> [Assigned task]: Would you copy the material below word for word, beginning with its first line and ending with the line that contains "Size (px) |"?

□ □ □
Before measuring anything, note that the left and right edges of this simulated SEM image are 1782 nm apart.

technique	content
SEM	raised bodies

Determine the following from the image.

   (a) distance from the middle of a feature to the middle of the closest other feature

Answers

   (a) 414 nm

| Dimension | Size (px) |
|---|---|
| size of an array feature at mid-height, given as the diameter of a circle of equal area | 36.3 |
□ □ □

> [Written solution]:
Before measuring anything, note that the left and right edges of this simulated SEM image are 1782 nm apart.

technique	content
SEM	raised bodies

Determine the following from the image.

   (a) distance from the middle of a feature to the middle of the closest other feature

Answers

   (a) 414 nm

| Dimension | Size (px) |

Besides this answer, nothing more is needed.